□ □ □ □ □

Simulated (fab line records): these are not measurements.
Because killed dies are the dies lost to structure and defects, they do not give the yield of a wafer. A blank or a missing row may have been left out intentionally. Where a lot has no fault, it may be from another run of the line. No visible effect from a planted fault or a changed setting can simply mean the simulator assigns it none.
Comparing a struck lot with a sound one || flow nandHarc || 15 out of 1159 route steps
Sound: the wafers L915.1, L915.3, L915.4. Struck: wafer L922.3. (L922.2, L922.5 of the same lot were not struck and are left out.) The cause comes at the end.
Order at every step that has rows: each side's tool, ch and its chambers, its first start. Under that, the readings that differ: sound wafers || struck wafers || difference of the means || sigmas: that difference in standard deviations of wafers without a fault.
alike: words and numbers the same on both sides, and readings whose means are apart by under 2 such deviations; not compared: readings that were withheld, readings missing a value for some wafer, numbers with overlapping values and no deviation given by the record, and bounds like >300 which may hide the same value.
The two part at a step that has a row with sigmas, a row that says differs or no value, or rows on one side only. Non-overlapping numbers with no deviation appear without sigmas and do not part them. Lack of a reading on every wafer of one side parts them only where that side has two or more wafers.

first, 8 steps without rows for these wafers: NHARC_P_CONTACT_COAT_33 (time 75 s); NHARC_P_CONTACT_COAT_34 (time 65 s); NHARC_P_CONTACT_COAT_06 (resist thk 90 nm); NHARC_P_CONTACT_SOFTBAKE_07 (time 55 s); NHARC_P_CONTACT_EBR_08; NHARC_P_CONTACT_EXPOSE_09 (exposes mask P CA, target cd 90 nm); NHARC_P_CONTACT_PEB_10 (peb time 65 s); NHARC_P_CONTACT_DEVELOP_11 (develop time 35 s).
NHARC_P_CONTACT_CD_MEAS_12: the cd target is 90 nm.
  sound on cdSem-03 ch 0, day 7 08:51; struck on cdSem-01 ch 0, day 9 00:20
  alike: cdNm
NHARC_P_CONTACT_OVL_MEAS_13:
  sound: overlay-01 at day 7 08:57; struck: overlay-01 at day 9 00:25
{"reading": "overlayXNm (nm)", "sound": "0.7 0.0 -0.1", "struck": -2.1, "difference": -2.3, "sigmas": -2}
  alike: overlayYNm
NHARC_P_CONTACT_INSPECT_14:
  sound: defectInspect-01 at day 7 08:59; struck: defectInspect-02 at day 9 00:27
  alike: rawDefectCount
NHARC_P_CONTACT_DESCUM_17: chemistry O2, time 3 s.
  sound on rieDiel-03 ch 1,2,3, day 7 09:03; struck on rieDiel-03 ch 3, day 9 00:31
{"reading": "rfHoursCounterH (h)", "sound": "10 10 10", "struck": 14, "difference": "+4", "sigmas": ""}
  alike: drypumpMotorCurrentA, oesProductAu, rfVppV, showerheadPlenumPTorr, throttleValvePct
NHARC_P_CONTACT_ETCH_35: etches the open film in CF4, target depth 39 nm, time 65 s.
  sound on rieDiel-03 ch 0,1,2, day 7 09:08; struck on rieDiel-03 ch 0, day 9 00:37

□ □ □ □ □

▶ Work instruction
Everything from the first line of the entries above through the line with "NHARC_P_CONTACT_CD_MEAS_12: the cd" is to be reproduced exactly, and nothing else.

▶ Answer space
Simulated (fab line records): these are not measurements.
Because killed dies are the dies lost to structure and defects, they do not give the yield of a wafer. A blank or a missing row may have been left out intentionally. Where a lot has no fault, it may be from another run of the line. No visible effect from a planted fault or a changed setting can simply mean the simulator assigns it none.
Comparing a struck lot with a sound one || flow nandHarc || 15 out of 1159 route steps
Sound: the wafers L915.1, L915.3, L915.4. Struck: wafer L922.3. (L922.2, L922.5 of the same lot were not struck and are left out.) The cause comes at the end.
Order at every step that has rows: each side's tool, ch and its chambers, its first start. Under that, the readings that differ: sound wafers || struck wafers || difference of the means || sigmas: that difference in standard deviations of wafers without a fault.
alike: words and numbers the same on both sides, and readings whose means are apart by under 2 such deviations; not compared: readings that were withheld, readings missing a value for some wafer, numbers with overlapping values and no deviation given by the record, and bounds like >300 which may hide the same value.
The two part at a step that has a row with sigmas, a row that says differs or no value, or rows on one side only. Non-overlapping numbers with no deviation appear without sigmas and do not part them. Lack of a reading on every wafer of one side parts them only where that side has two or more wafers.

first, 8 steps without rows for these wafers: NHARC_P_CONTACT_COAT_33 (time 75 s); NHARC_P_CONTACT_COAT_34 (time 65 s); NHARC_P_CONTACT_COAT_06 (resist thk 90 nm); NHARC_P_CONTACT_SOFTBAKE_07 (time 55 s); NHARC_P_CONTACT_EBR_08; NHARC_P_CONTACT_EXPOSE_09 (exposes mask P CA, target cd 90 nm); NHARC_P_CONTACT_PEB_10 (peb time 65 s); NHARC_P_CONTACT_DEVELOP_11 (develop time 35 s).
NHARC_P_CONTACT_CD_MEAS_12: the cd target is 90 nm.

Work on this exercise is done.